**Brief:** Below are records; reproduce exactly the lines from the first through the one containing "The tool's own".

(Raw data begins)

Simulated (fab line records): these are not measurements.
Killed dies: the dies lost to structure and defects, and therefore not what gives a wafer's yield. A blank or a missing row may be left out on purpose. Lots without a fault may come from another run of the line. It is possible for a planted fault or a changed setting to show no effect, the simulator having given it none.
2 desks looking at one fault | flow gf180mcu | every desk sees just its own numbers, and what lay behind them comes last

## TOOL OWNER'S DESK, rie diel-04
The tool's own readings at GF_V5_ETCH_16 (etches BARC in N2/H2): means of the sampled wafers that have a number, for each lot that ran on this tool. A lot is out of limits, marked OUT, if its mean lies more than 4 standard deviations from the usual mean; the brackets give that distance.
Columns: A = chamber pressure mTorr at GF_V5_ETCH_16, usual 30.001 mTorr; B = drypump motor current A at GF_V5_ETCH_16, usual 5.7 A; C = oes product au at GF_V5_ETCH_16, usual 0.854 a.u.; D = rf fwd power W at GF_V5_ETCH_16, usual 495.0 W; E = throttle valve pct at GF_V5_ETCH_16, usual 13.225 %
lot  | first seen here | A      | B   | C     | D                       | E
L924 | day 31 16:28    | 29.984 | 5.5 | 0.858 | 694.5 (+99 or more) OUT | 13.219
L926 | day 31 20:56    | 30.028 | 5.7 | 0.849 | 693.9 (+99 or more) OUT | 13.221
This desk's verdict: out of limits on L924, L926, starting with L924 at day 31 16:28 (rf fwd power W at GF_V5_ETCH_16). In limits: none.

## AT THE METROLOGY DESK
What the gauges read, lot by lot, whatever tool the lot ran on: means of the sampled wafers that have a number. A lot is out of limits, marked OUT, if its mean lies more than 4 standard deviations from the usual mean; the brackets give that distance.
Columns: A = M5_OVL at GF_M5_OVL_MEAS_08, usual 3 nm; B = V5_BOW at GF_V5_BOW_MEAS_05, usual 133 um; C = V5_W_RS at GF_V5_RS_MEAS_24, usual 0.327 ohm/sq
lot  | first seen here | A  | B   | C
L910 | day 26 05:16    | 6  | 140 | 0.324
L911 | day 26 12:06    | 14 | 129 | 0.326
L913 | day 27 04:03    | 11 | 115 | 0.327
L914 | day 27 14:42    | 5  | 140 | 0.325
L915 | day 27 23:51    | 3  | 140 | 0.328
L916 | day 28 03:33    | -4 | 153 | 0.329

(Raw data ends)

**Exercise answer:**
Simulated (fab line records): these are not measurements.
Killed dies: the dies lost to structure and defects, and therefore not what gives a wafer's yield. A blank or a missing row may be left out on purpose. Lots without a fault may come from another run of the line. It is possible for a planted fault or a changed setting to show no effect, the simulator having given it none.
2 desks looking at one fault | flow gf180mcu | every desk sees just its own numbers, and what lay behind them comes last

## TOOL OWNER'S DESK, rie diel-04
The tool's own readings at GF_V5_ETCH_16 (etches BARC in N2/H2): means of the sampled wafers that have a number, for each lot that ran on this tool. A lot is out of limits, marked OUT, if its mean lies more than 4 standard deviations from the usual mean; the brackets give that distance.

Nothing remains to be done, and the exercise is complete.